**Data extracts:**
=======

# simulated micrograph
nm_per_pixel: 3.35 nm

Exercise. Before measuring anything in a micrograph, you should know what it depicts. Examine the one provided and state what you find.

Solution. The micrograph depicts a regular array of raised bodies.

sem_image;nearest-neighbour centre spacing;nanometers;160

=======

**Assigned task:**
The lines to copy run from the first line of the entries to the line containing "Solution. The micrograph"; copy them exactly and output nothing else.

**Task solution:**
# simulated micrograph
nm_per_pixel: 3.35 nm

Exercise. Before measuring anything in a micrograph, you should know what it depicts. Examine the one provided and state what you find.

Solution. The micrograph depicts a regular array of raised bodies.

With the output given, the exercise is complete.